++++ Data section ++++
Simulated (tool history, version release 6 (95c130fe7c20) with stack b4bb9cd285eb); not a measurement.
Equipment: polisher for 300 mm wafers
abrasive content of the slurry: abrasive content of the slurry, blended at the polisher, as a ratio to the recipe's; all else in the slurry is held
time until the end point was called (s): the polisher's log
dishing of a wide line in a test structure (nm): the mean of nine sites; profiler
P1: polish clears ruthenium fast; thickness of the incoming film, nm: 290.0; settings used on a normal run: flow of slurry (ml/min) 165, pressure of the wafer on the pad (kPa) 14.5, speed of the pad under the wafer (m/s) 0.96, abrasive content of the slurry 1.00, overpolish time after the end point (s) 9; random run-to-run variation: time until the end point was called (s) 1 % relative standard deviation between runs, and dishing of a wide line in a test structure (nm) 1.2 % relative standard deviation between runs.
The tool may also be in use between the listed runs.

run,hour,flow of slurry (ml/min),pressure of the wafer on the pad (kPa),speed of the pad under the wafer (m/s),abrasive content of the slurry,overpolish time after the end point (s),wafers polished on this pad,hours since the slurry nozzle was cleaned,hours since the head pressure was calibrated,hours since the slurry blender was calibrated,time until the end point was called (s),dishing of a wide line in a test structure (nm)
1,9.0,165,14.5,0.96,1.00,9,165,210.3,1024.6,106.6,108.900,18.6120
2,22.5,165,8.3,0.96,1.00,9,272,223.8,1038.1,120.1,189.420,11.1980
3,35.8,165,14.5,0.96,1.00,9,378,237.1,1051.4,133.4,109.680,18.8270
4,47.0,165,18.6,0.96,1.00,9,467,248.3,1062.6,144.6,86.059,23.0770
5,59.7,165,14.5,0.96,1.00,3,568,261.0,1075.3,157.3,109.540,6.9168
++++

**Work order**
Set down, from the entries above, exactly the lines from the one with "time until the end point was called (s): the" up to and including the one with "run,hour,flow of slurry", and no other lines.

**Problem solution**
time until the end point was called (s): the polisher's log
dishing of a wide line in a test structure (nm): the mean of nine sites; profiler
P1: polish clears ruthenium fast; thickness of the incoming film, nm: 290.0; settings used on a normal run: flow of slurry (ml/min) 165, pressure of the wafer on the pad (kPa) 14.5, speed of the pad under the wafer (m/s) 0.96, abrasive content of the slurry 1.00, overpolish time after the end point (s) 9; random run-to-run variation: time until the end point was called (s) 1 % relative standard deviation between runs, and dishing of a wide line in a test structure (nm) 1.2 % relative standard deviation between runs.
The tool may also be in use between the listed runs.

run,hour,flow of slurry (ml/min),pressure of the wafer on the pad (kPa),speed of the pad under the wafer (m/s),abrasive content of the slurry,overpolish time after the end point (s),wafers polished on this pad,hours since the slurry nozzle was cleaned,hours since the head pressure was calibrated,hours since the slurry blender was calibrated,time until the end point was called (s),dishing of a wide line in a test structure (nm)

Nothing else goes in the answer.